── Provided data
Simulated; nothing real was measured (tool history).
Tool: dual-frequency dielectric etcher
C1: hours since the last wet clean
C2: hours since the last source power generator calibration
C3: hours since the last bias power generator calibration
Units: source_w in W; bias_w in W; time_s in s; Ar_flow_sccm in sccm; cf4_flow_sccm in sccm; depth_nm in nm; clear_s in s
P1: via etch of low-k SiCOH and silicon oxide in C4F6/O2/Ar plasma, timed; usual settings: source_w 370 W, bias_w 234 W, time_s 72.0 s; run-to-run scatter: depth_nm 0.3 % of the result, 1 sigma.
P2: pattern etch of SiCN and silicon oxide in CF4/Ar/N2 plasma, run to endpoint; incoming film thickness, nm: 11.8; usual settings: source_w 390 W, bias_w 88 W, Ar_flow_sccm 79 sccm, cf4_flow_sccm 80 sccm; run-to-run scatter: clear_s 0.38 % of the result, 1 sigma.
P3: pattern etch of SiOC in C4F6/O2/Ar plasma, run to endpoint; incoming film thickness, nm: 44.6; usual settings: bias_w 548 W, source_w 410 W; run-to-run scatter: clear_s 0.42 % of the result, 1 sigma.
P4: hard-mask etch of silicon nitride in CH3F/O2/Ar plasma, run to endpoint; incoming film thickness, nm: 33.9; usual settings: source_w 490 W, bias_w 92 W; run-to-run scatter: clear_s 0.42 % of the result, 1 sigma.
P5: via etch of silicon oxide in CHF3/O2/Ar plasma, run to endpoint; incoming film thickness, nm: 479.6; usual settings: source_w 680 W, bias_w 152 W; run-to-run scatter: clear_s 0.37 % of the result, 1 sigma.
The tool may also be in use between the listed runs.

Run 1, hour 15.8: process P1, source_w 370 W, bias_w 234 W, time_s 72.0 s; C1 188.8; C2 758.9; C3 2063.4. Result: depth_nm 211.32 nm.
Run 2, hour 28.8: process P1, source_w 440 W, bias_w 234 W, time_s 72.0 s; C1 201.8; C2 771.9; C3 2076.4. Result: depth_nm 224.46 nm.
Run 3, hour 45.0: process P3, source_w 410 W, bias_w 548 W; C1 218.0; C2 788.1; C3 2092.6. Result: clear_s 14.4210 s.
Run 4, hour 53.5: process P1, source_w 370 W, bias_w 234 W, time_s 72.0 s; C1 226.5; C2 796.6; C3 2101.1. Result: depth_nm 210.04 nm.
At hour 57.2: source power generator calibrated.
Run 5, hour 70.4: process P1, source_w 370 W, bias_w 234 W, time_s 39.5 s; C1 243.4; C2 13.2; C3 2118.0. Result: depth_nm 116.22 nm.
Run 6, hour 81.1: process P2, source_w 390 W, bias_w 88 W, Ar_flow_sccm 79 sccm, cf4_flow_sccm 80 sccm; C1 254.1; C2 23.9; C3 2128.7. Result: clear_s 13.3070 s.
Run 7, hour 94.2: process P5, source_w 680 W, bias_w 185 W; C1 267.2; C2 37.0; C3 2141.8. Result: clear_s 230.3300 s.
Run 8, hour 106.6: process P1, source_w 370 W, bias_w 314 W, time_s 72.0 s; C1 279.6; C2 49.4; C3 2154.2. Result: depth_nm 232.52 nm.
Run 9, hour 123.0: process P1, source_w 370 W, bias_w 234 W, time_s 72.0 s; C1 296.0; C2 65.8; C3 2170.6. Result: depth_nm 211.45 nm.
────

Exercise:
Once you find the line with "Units: source_w in" above, print it and every line after it up to and including the line with "P2: pattern etch", exactly as written and nothing else.

Written answer:
Units: source_w in W; bias_w in W; time_s in s; Ar_flow_sccm in sccm; cf4_flow_sccm in sccm; depth_nm in nm; clear_s in s
P1: via etch of low-k SiCOH and silicon oxide in C4F6/O2/Ar plasma, timed; usual settings: source_w 370 W, bias_w 234 W, time_s 72.0 s; run-to-run scatter: depth_nm 0.3 % of the result, 1 sigma.
P2: pattern etch of SiCN and silicon oxide in CF4/Ar/N2 plasma, run to endpoint; incoming film thickness, nm: 11.8; usual settings: source_w 390 W, bias_w 88 W, Ar_flow_sccm 79 sccm, cf4_flow_sccm 80 sccm; run-to-run scatter: clear_s 0.38 % of the result, 1 sigma.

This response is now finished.